- **Data shown**:
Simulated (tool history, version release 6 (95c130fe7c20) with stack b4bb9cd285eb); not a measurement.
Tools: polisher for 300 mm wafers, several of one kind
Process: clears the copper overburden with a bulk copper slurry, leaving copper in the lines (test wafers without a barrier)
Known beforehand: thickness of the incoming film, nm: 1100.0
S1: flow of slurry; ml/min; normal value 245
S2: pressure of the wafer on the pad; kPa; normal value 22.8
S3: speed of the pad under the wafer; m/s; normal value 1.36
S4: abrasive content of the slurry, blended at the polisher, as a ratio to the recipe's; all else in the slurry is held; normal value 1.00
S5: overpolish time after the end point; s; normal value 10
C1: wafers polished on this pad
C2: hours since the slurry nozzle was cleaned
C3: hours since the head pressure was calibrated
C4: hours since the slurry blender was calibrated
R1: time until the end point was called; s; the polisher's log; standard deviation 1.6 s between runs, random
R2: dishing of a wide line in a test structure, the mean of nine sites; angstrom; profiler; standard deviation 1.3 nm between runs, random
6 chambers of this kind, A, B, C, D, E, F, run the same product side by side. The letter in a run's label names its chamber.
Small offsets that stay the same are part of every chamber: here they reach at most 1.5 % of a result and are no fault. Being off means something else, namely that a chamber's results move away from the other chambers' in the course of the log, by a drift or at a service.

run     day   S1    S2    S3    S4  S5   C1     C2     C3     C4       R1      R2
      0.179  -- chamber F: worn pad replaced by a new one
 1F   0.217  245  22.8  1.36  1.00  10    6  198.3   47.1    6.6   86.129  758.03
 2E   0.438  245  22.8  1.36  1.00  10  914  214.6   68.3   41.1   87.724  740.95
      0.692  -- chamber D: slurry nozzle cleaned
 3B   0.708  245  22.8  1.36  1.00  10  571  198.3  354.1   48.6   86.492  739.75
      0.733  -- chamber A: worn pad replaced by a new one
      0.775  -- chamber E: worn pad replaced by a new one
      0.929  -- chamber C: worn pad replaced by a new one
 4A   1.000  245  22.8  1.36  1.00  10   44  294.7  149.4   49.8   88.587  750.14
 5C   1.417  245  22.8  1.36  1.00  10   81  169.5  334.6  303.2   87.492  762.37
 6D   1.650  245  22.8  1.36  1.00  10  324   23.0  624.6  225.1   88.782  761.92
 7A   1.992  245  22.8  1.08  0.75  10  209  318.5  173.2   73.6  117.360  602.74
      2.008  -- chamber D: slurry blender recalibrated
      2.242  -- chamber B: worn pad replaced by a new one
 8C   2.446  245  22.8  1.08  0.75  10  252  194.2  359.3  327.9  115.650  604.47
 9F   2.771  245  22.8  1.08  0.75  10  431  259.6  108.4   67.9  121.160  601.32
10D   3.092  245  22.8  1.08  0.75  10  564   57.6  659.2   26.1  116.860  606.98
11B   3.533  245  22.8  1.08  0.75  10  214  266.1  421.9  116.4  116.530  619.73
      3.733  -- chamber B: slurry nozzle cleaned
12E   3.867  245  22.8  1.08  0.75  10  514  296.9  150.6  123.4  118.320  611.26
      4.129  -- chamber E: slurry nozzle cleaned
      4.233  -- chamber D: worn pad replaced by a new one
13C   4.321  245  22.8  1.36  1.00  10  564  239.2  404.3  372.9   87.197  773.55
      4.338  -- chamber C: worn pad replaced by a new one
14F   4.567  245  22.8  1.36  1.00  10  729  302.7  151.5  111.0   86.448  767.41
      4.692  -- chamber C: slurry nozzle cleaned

- **Work item**:
Write out word for word only the lines from the start of the entries down to the line with "Tools: polisher for", please, including both ends.

- **Exercise answer**:
Simulated (tool history, version release 6 (95c130fe7c20) with stack b4bb9cd285eb); not a measurement.
Tools: polisher for 300 mm wafers, several of one kind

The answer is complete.